..............................

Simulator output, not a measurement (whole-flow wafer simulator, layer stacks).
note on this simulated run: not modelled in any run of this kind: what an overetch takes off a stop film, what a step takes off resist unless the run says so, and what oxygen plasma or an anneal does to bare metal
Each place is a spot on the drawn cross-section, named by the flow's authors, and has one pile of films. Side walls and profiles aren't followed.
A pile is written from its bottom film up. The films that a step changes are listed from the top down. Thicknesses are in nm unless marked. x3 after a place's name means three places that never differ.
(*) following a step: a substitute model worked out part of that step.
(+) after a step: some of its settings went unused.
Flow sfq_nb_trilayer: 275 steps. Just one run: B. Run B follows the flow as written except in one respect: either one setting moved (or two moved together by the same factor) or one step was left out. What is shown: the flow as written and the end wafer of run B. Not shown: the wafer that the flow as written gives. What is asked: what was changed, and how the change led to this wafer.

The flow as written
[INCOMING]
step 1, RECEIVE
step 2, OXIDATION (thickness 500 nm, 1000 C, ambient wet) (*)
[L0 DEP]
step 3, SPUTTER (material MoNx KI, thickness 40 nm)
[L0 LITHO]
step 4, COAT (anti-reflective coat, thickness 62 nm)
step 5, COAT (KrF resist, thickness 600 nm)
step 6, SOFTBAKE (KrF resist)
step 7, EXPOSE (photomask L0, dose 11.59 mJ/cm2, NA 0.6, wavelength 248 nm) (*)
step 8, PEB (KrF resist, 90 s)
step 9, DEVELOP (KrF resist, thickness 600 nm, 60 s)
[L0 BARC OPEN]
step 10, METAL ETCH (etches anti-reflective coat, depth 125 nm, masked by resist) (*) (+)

..............................

Give again, word for word, the records from their first line to the one with "(*) following a", and leave out all else.

Simulator output, not a measurement (whole-flow wafer simulator, layer stacks).
note on this simulated run: not modelled in any run of this kind: what an overetch takes off a stop film, what a step takes off resist unless the run says so, and what oxygen plasma or an anneal does to bare metal
Each place is a spot on the drawn cross-section, named by the flow's authors, and has one pile of films. Side walls and profiles aren't followed.
A pile is written from its bottom film up. The films that a step changes are listed from the top down. Thicknesses are in nm unless marked. x3 after a place's name means three places that never differ.
(*) following a step: a substitute model worked out part of that step.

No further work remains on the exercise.